#### [Exercise]
Keeping every line intact, print the records that follow.

#### [Listed entries]
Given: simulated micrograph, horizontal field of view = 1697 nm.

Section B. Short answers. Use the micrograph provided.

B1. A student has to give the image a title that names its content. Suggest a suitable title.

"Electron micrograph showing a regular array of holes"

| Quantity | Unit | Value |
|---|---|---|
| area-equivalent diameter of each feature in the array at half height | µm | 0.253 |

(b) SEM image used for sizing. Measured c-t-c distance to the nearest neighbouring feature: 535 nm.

#### [Task solution]
Given: simulated micrograph, horizontal field of view = 1697 nm.

Section B. Short answers. Use the micrograph provided.

B1. A student has to give the image a title that names its content. Suggest a suitable title.

"Electron micrograph showing a regular array of holes"

| Quantity | Unit | Value |
|---|---|---|
| area-equivalent diameter of each feature in the array at half height | µm | 0.253 |

(b) SEM image used for sizing. Measured c-t-c distance to the nearest neighbouring feature: 535 nm.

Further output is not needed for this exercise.